(Task item)
Each line below should be reproduced without any alteration.

(Material supplied)
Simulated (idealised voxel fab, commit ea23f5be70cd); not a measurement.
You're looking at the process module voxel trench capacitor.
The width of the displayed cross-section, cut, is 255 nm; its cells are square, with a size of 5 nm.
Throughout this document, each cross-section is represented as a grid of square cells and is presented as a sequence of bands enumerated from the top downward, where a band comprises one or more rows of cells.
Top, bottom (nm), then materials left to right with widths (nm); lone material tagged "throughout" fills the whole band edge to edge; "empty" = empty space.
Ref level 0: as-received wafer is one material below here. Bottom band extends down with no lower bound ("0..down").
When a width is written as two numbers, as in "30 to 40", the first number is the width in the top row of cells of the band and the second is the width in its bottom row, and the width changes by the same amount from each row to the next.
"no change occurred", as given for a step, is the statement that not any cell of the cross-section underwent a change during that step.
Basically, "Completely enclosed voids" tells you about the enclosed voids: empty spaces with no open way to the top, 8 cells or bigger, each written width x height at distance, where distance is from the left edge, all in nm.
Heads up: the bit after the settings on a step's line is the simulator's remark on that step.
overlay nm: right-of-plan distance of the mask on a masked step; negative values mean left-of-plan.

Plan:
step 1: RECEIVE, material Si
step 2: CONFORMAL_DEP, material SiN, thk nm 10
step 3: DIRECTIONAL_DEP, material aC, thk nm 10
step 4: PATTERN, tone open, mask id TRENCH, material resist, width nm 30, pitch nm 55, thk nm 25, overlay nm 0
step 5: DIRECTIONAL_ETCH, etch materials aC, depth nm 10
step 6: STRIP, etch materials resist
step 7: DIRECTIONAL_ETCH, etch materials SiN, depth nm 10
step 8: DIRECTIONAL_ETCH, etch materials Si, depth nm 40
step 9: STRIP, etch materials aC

(Exercise result)
Simulated (idealised voxel fab, commit ea23f5be70cd); not a measurement.
You're looking at the process module voxel trench capacitor.
The width of the displayed cross-section, cut, is 255 nm; its cells are square, with a size of 5 nm.
Throughout this document, each cross-section is represented as a grid of square cells and is presented as a sequence of bands enumerated from the top downward, where a band comprises one or more rows of cells.
Top, bottom (nm), then materials left to right with widths (nm); lone material tagged "throughout" fills the whole band edge to edge; "empty" = empty space.
Ref level 0: as-received wafer is one material below here. Bottom band extends down with no lower bound ("0..down").
When a width is written as two numbers, as in "30 to 40", the first number is the width in the top row of cells of the band and the second is the width in its bottom row, and the width changes by the same amount from each row to the next.
"no change occurred", as given for a step, is the statement that not any cell of the cross-section underwent a change during that step.
Basically, "Completely enclosed voids" tells you about the enclosed voids: empty spaces with no open way to the top, 8 cells or bigger, each written width x height at distance, where distance is from the left edge, all in nm.
Heads up: the bit after the settings on a step's line is the simulator's remark on that step.
overlay nm: right-of-plan distance of the mask on a masked step; negative values mean left-of-plan.

Plan:
step 1: RECEIVE, material Si
step 2: CONFORMAL_DEP, material SiN, thk nm 10
step 3: DIRECTIONAL_DEP, material aC, thk nm 10
step 4: PATTERN, tone open, mask id TRENCH, material resist, width nm 30, pitch nm 55, thk nm 25, overlay nm 0
step 5: DIRECTIONAL_ETCH, etch materials aC, depth nm 10
step 6: STRIP, etch materials resist
step 7: DIRECTIONAL_ETCH, etch materials SiN, depth nm 10
step 8: DIRECTIONAL_ETCH, etch materials Si, depth nm 40
step 9: STRIP, etch materials aC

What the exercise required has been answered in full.